(Data under study)
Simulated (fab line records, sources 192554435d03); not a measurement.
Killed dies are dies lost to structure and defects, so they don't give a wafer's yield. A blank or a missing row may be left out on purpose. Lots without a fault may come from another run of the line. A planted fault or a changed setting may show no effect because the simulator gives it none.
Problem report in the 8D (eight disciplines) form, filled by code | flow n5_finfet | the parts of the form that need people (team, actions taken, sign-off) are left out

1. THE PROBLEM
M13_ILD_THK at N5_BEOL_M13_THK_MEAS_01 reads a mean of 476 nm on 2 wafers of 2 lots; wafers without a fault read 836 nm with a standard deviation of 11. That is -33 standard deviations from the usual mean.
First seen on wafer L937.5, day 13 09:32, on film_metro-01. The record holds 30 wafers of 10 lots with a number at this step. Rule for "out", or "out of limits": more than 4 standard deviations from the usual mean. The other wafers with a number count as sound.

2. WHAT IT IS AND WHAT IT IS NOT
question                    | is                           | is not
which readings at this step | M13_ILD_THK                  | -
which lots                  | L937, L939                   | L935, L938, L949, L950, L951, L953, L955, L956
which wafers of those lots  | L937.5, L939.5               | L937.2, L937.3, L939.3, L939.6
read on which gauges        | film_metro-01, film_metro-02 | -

(Exercise) All of the entries should be written out again exactly.

(Exercise response)
Simulated (fab line records, sources 192554435d03); not a measurement.
Killed dies are dies lost to structure and defects, so they don't give a wafer's yield. A blank or a missing row may be left out on purpose. Lots without a fault may come from another run of the line. A planted fault or a changed setting may show no effect because the simulator gives it none.
Problem report in the 8D (eight disciplines) form, filled by code | flow n5_finfet | the parts of the form that need people (team, actions taken, sign-off) are left out

1. THE PROBLEM
M13_ILD_THK at N5_BEOL_M13_THK_MEAS_01 reads a mean of 476 nm on 2 wafers of 2 lots; wafers without a fault read 836 nm with a standard deviation of 11. That is -33 standard deviations from the usual mean.
First seen on wafer L937.5, day 13 09:32, on film_metro-01. The record holds 30 wafers of 10 lots with a number at this step. Rule for "out", or "out of limits": more than 4 standard deviations from the usual mean. The other wafers with a number count as sound.

2. WHAT IT IS AND WHAT IT IS NOT
question                    | is                           | is not
which readings at this step | M13_ILD_THK                  | -
which lots                  | L937, L939                   | L935, L938, L949, L950, L951, L953, L955, L956
which wafers of those lots  | L937.5, L939.5               | L937.2, L937.3, L939.3, L939.6
read on which gauges        | film_metro-01, film_metro-02 | -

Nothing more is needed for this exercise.